> Data shown
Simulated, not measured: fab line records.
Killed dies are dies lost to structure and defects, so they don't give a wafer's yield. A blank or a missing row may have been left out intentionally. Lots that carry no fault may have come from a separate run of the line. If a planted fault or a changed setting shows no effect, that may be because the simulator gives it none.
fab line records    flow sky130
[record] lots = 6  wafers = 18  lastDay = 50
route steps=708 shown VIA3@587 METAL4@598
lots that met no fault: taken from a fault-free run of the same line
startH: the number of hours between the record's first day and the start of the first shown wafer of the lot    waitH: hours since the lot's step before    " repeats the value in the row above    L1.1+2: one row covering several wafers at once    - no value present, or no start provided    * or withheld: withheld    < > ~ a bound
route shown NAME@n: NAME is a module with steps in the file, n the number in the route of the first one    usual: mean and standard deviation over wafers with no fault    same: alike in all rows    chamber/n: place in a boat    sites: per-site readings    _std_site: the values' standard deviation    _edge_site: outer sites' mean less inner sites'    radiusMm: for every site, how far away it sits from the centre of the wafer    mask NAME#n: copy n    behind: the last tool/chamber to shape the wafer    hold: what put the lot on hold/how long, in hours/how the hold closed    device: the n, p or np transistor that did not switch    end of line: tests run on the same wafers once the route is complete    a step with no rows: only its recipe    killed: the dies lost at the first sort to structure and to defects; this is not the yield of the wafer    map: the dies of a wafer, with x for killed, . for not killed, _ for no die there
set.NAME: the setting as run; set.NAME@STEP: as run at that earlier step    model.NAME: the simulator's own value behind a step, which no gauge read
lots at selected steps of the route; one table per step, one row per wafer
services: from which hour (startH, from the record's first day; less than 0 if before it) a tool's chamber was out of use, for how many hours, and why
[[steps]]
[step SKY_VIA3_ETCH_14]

> Work order
Reproduce exactly the lines above from the line with "route steps=708 shown VIA3@587 METAL4@598" to the line with "route shown NAME@n: NAME", including both, and add nothing.

> Answer area
route steps=708 shown VIA3@587 METAL4@598
lots that met no fault: taken from a fault-free run of the same line
startH: the number of hours between the record's first day and the start of the first shown wafer of the lot    waitH: hours since the lot's step before    " repeats the value in the row above    L1.1+2: one row covering several wafers at once    - no value present, or no start provided    * or withheld: withheld    < > ~ a bound
route shown NAME@n: NAME is a module with steps in the file, n the number in the route of the first one    usual: mean and standard deviation over wafers with no fault    same: alike in all rows    chamber/n: place in a boat    sites: per-site readings    _std_site: the values' standard deviation    _edge_site: outer sites' mean less inner sites'    radiusMm: for every site, how far away it sits from the centre of the wafer    mask NAME#n: copy n    behind: the last tool/chamber to shape the wafer    hold: what put the lot on hold/how long, in hours/how the hold closed    device: the n, p or np transistor that did not switch    end of line: tests run on the same wafers once the route is complete    a step with no rows: only its recipe    killed: the dies lost at the first sort to structure and to defects; this is not the yield of the wafer    map: the dies of a wafer, with x for killed, . for not killed, _ for no die there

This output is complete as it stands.